** BRIEF **
Beginning with the first line, please return the entries exactly through the line that contains "- N5_BEOL_M1_COAT_73: time", and leave out all later lines.

** EXERCISE DATA **
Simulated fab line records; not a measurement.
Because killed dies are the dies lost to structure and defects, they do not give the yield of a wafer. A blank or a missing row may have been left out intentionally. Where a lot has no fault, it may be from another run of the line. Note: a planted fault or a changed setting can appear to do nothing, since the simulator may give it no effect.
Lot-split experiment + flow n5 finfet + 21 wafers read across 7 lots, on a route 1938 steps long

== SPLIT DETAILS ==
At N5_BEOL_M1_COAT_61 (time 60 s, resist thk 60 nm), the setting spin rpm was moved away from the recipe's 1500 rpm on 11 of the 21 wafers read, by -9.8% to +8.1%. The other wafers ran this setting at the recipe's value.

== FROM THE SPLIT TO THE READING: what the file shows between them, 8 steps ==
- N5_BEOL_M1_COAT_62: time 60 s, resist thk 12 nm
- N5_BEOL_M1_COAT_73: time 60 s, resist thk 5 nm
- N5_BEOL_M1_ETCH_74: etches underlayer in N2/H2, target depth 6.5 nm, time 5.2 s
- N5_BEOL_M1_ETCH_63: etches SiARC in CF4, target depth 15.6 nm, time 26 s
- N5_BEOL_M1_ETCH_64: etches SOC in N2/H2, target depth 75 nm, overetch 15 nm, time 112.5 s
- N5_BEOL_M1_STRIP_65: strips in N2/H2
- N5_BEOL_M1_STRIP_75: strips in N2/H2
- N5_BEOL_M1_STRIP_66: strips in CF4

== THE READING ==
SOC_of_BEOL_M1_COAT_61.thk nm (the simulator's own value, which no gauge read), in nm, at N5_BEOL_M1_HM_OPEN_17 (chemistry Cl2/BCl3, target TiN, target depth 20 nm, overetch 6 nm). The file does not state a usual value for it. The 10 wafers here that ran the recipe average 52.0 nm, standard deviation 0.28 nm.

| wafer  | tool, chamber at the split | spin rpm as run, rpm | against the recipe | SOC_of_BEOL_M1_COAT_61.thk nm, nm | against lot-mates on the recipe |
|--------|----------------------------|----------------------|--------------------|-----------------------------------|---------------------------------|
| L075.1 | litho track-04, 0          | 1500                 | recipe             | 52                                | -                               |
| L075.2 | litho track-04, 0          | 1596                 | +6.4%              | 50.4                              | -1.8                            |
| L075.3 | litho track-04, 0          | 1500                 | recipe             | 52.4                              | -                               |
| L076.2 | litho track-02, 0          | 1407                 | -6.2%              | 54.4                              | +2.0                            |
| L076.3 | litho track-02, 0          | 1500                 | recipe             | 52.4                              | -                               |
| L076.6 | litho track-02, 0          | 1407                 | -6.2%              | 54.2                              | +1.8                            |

** TASK ANSWER **
Simulated fab line records; not a measurement.
Because killed dies are the dies lost to structure and defects, they do not give the yield of a wafer. A blank or a missing row may have been left out intentionally. Where a lot has no fault, it may be from another run of the line. Note: a planted fault or a changed setting can appear to do nothing, since the simulator may give it no effect.
Lot-split experiment + flow n5 finfet + 21 wafers read across 7 lots, on a route 1938 steps long

== SPLIT DETAILS ==
At N5_BEOL_M1_COAT_61 (time 60 s, resist thk 60 nm), the setting spin rpm was moved away from the recipe's 1500 rpm on 11 of the 21 wafers read, by -9.8% to +8.1%. The other wafers ran this setting at the recipe's value.

== FROM THE SPLIT TO THE READING: what the file shows between them, 8 steps ==
- N5_BEOL_M1_COAT_62: time 60 s, resist thk 12 nm
- N5_BEOL_M1_COAT_73: time 60 s, resist thk 5 nm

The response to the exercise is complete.